=======

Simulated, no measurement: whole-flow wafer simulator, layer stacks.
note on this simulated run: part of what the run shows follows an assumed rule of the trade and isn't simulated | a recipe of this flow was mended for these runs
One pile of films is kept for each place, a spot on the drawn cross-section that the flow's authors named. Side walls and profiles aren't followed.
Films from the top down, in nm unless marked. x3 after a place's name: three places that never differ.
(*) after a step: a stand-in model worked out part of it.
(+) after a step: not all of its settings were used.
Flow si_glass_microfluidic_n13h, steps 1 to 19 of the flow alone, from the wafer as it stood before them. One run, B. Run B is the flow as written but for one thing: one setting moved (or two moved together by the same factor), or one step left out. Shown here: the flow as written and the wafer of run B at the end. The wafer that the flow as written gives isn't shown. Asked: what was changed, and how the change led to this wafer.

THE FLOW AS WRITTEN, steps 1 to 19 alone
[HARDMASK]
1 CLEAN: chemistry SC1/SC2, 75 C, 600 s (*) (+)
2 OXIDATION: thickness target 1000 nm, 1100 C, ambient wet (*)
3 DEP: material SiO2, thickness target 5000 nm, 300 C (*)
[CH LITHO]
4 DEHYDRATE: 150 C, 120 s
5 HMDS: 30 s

=======

**Requirement**
Write out all the records again, exactly as they appear.

**Exercise response**
Simulated, no measurement: whole-flow wafer simulator, layer stacks.
note on this simulated run: part of what the run shows follows an assumed rule of the trade and isn't simulated | a recipe of this flow was mended for these runs
One pile of films is kept for each place, a spot on the drawn cross-section that the flow's authors named. Side walls and profiles aren't followed.
Films from the top down, in nm unless marked. x3 after a place's name: three places that never differ.
(*) after a step: a stand-in model worked out part of it.
(+) after a step: not all of its settings were used.
Flow si_glass_microfluidic_n13h, steps 1 to 19 of the flow alone, from the wafer as it stood before them. One run, B. Run B is the flow as written but for one thing: one setting moved (or two moved together by the same factor), or one step left out. Shown here: the flow as written and the wafer of run B at the end. The wafer that the flow as written gives isn't shown. Asked: what was changed, and how the change led to this wafer.

THE FLOW AS WRITTEN, steps 1 to 19 alone
[HARDMASK]
1 CLEAN: chemistry SC1/SC2, 75 C, 600 s (*) (+)
2 OXIDATION: thickness target 1000 nm, 1100 C, ambient wet (*)
3 DEP: material SiO2, thickness target 5000 nm, 300 C (*)
[CH LITHO]
4 DEHYDRATE: 150 C, 120 s
5 HMDS: 30 s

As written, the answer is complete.